• **Work request**
Where the line containing "Heads up on" appears, end your copy; everything from the first line of the records below up to and including it must be reproduced exactly.

==================================================

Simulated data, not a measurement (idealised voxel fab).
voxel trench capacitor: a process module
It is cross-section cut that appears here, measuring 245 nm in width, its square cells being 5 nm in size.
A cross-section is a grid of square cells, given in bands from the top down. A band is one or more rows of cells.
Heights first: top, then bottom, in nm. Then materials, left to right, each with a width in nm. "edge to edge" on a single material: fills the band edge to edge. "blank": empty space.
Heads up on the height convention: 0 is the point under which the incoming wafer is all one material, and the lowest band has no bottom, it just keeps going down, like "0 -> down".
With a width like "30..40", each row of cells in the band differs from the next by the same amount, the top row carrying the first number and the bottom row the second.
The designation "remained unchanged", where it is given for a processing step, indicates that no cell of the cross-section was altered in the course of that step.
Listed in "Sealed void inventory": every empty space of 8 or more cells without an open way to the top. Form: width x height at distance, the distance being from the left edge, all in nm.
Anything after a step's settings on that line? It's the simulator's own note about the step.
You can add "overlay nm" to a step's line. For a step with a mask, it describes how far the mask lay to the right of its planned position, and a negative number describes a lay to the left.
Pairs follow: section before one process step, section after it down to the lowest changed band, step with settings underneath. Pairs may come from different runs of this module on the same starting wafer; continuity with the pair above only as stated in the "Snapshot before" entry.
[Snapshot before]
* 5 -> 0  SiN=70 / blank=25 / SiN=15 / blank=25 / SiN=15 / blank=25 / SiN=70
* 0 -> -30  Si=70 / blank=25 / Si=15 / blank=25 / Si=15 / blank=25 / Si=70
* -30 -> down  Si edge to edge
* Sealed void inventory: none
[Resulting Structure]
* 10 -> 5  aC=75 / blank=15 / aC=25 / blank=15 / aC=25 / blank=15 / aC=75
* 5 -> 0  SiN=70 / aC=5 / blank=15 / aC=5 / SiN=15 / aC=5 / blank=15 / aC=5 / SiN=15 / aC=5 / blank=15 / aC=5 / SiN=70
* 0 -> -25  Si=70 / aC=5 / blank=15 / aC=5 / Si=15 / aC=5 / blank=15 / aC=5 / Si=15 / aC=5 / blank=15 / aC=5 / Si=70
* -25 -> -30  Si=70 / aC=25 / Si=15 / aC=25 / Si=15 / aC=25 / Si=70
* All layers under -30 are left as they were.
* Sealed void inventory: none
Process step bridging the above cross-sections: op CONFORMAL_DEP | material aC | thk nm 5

==================================================

• **Task solution**
Simulated data, not a measurement (idealised voxel fab).
voxel trench capacitor: a process module
It is cross-section cut that appears here, measuring 245 nm in width, its square cells being 5 nm in size.
A cross-section is a grid of square cells, given in bands from the top down. A band is one or more rows of cells.
Heights first: top, then bottom, in nm. Then materials, left to right, each with a width in nm. "edge to edge" on a single material: fills the band edge to edge. "blank": empty space.
Heads up on the height convention: 0 is the point under which the incoming wafer is all one material, and the lowest band has no bottom, it just keeps going down, like "0 -> down".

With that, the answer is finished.